> Work order
In the data that follows, each entry is to be restated exactly.

# # # #
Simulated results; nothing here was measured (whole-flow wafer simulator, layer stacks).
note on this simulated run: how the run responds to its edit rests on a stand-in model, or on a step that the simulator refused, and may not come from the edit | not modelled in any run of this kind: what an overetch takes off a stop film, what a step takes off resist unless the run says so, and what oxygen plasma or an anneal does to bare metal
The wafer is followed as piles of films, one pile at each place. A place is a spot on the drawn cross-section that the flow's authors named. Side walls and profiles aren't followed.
# # # #

> Exercise output
Simulated results; nothing here was measured (whole-flow wafer simulator, layer stacks).
note on this simulated run: how the run responds to its edit rests on a stand-in model, or on a step that the simulator refused, and may not come from the edit | not modelled in any run of this kind: what an overetch takes off a stop film, what a step takes off resist unless the run says so, and what oxygen plasma or an anneal does to bare metal
The wafer is followed as piles of films, one pile at each place. A place is a spot on the drawn cross-section that the flow's authors named. Side walls and profiles aren't followed.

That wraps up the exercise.